*** Begin section ***

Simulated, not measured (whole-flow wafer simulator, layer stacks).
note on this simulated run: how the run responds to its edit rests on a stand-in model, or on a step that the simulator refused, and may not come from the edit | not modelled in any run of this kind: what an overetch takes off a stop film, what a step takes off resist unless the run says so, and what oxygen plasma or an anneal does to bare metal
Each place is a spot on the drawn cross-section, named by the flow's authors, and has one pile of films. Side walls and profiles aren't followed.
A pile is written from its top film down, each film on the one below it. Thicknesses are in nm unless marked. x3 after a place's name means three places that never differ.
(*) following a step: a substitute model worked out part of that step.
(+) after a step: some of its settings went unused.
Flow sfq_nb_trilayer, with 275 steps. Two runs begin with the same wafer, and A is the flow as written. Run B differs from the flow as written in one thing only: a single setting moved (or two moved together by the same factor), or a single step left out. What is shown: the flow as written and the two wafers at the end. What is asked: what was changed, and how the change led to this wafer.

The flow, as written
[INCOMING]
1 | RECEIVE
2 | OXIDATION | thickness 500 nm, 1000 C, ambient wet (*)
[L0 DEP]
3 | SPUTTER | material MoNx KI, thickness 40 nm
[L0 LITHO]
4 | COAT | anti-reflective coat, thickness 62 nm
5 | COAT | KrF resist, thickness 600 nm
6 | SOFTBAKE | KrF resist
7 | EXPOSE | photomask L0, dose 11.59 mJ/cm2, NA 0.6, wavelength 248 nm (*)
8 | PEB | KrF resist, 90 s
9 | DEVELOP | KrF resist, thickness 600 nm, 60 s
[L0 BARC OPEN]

*** End section ***

Each line of the records, from the opening one through the line holding "9 | DEVELOP", should be restated word for word, with nothing else in the answer.

Reply:
Simulated, not measured (whole-flow wafer simulator, layer stacks).
note on this simulated run: how the run responds to its edit rests on a stand-in model, or on a step that the simulator refused, and may not come from the edit | not modelled in any run of this kind: what an overetch takes off a stop film, what a step takes off resist unless the run says so, and what oxygen plasma or an anneal does to bare metal
Each place is a spot on the drawn cross-section, named by the flow's authors, and has one pile of films. Side walls and profiles aren't followed.
A pile is written from its top film down, each film on the one below it. Thicknesses are in nm unless marked. x3 after a place's name means three places that never differ.
(*) following a step: a substitute model worked out part of that step.
(+) after a step: some of its settings went unused.
Flow sfq_nb_trilayer, with 275 steps. Two runs begin with the same wafer, and A is the flow as written. Run B differs from the flow as written in one thing only: a single setting moved (or two moved together by the same factor), or a single step left out. What is shown: the flow as written and the two wafers at the end. What is asked: what was changed, and how the change led to this wafer.

The flow, as written
[INCOMING]
1 | RECEIVE
2 | OXIDATION | thickness 500 nm, 1000 C, ambient wet (*)
[L0 DEP]
3 | SPUTTER | material MoNx KI, thickness 40 nm
[L0 LITHO]
4 | COAT | anti-reflective coat, thickness 62 nm
5 | COAT | KrF resist, thickness 600 nm
6 | SOFTBAKE | KrF resist
7 | EXPOSE | photomask L0, dose 11.59 mJ/cm2, NA 0.6, wavelength 248 nm (*)
8 | PEB | KrF resist, 90 s
9 | DEVELOP | KrF resist, thickness 600 nm, 60 s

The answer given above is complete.